__EXERCISE__
Could you copy every record below exactly as it is written?

__SUPPLIED DATA__
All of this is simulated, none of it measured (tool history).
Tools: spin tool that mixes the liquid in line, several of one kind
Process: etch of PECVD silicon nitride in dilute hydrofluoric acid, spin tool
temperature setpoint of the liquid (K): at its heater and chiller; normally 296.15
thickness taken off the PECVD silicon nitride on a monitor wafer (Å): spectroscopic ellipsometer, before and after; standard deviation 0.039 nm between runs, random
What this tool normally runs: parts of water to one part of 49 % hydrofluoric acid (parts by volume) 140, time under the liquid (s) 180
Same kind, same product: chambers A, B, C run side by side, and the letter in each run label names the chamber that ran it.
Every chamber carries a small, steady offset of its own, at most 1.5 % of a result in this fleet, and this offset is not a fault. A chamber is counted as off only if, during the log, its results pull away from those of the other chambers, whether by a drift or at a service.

__YOUR RESPONSE__
All of this is simulated, none of it measured (tool history).
Tools: spin tool that mixes the liquid in line, several of one kind
Process: etch of PECVD silicon nitride in dilute hydrofluoric acid, spin tool
temperature setpoint of the liquid (K): at its heater and chiller; normally 296.15
thickness taken off the PECVD silicon nitride on a monitor wafer (Å): spectroscopic ellipsometer, before and after; standard deviation 0.039 nm between runs, random
What this tool normally runs: parts of water to one part of 49 % hydrofluoric acid (parts by volume) 140, time under the liquid (s) 180
Same kind, same product: chambers A, B, C run side by side, and the letter in each run label names the chamber that ran it.
Every chamber carries a small, steady offset of its own, at most 1.5 % of a result in this fleet, and this offset is not a fault. A chamber is counted as off only if, during the log, its results pull away from those of the other chambers, whether by a drift or at a service.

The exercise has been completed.